Work instruction:
Please reproduce the entries below exactly, starting at the first line and ending with the line that holds "the authors' place".

Dataset content:
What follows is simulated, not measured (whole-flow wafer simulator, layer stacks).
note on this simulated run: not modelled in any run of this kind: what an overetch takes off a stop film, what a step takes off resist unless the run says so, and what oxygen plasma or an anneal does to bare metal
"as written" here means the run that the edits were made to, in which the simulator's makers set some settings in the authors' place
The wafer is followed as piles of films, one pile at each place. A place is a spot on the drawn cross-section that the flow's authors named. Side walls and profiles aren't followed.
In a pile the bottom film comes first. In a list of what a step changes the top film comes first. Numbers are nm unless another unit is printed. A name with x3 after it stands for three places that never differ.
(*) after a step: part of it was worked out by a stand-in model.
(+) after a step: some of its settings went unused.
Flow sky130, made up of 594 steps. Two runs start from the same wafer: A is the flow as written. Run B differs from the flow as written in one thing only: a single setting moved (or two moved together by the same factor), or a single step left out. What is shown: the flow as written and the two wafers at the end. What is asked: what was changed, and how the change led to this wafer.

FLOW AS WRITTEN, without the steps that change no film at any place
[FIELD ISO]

Written solution:
What follows is simulated, not measured (whole-flow wafer simulator, layer stacks).
note on this simulated run: not modelled in any run of this kind: what an overetch takes off a stop film, what a step takes off resist unless the run says so, and what oxygen plasma or an anneal does to bare metal
"as written" here means the run that the edits were made to, in which the simulator's makers set some settings in the authors' place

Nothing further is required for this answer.